── EXERCISE DATA ──

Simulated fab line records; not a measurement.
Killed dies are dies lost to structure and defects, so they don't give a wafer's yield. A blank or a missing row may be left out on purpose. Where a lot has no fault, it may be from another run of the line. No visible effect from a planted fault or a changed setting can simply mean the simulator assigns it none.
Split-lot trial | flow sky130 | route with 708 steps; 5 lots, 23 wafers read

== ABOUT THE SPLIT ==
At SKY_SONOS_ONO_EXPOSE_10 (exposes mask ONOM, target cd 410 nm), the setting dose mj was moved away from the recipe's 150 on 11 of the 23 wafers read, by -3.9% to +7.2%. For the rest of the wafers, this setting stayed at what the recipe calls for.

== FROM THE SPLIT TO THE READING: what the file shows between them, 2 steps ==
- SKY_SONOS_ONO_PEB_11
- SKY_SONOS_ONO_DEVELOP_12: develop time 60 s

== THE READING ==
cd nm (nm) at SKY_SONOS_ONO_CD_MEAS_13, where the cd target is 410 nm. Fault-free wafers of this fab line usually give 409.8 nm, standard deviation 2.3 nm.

───

**WORK REQUEST**
Output the listing above word for word, from the opening line through the line that contains "Killed dies are", and leave out everything after it.

**EXERCISE OUTPUT**
Simulated fab line records; not a measurement.
Killed dies are dies lost to structure and defects, so they don't give a wafer's yield. A blank or a missing row may be left out on purpose. Where a lot has no fault, it may be from another run of the line. No visible effect from a planted fault or a changed setting can simply mean the simulator assigns it none.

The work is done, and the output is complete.